┏━━
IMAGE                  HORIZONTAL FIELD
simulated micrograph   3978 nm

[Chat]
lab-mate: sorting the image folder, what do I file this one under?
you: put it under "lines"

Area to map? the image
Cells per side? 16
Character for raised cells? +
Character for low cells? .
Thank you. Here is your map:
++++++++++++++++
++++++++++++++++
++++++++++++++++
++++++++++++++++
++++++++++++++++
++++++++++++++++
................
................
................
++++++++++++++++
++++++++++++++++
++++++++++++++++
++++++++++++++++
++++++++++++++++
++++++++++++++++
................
┗━━

REQUIREMENT
Reproduce the listing word for word from its first line up to and including the line with "Character for raised cells? +". Give no other lines.

EXERCISE SOLUTION
IMAGE                  HORIZONTAL FIELD
simulated micrograph   3978 nm

[Chat]
lab-mate: sorting the image folder, what do I file this one under?
you: put it under "lines"

Area to map? the image
Cells per side? 16
Character for raised cells? +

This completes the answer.